───── Given entries ─────

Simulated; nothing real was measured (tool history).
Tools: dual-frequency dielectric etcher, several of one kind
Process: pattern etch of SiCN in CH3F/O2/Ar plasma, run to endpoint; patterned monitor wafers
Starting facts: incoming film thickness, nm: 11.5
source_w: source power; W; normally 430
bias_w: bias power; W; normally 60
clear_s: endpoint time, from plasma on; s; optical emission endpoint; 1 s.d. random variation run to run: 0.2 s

─────

* Work instruction
Could you give every entry again, exactly as written?

* Task result
Simulated; nothing real was measured (tool history).
Tools: dual-frequency dielectric etcher, several of one kind
Process: pattern etch of SiCN in CH3F/O2/Ar plasma, run to endpoint; patterned monitor wafers
Starting facts: incoming film thickness, nm: 11.5
source_w: source power; W; normally 430
bias_w: bias power; W; normally 60
clear_s: endpoint time, from plasma on; s; optical emission endpoint; 1 s.d. random variation run to run: 0.2 s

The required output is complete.